[Data records]
= Beginning of Section =

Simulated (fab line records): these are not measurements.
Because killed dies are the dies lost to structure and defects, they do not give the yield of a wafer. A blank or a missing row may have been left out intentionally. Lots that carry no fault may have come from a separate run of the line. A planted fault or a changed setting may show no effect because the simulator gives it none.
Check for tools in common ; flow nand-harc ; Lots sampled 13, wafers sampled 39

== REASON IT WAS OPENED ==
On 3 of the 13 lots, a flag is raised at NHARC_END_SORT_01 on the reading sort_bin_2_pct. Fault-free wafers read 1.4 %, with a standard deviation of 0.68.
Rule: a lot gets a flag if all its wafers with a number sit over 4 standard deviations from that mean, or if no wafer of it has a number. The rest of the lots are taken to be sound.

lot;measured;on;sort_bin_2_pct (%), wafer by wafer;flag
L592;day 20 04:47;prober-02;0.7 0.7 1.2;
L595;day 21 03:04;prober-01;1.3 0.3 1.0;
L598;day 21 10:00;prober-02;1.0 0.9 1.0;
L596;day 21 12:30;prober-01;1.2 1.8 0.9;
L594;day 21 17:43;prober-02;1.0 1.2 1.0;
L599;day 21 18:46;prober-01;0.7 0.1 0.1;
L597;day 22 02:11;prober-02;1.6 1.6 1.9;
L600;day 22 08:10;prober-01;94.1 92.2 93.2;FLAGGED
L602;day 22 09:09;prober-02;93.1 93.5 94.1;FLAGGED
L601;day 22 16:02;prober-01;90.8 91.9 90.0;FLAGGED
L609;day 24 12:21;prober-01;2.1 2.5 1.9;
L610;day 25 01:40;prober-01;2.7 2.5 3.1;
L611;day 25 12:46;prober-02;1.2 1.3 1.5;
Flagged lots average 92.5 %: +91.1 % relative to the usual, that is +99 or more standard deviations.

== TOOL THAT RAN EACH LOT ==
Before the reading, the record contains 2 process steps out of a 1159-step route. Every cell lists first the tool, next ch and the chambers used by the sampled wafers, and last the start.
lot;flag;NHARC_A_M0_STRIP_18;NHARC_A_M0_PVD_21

= End of Section =

[Assignment] Looking at the data above, return every line from the one with "Check for tools" down to the one with "L598;day 21 10:00;prober-02;1.0 0.9 1.0;", exactly and inclusively.

[Written answer]
Check for tools in common ; flow nand-harc ; Lots sampled 13, wafers sampled 39

== REASON IT WAS OPENED ==
On 3 of the 13 lots, a flag is raised at NHARC_END_SORT_01 on the reading sort_bin_2_pct. Fault-free wafers read 1.4 %, with a standard deviation of 0.68.
Rule: a lot gets a flag if all its wafers with a number sit over 4 standard deviations from that mean, or if no wafer of it has a number. The rest of the lots are taken to be sound.

lot;measured;on;sort_bin_2_pct (%), wafer by wafer;flag
L592;day 20 04:47;prober-02;0.7 0.7 1.2;
L595;day 21 03:04;prober-01;1.3 0.3 1.0;
L598;day 21 10:00;prober-02;1.0 0.9 1.0;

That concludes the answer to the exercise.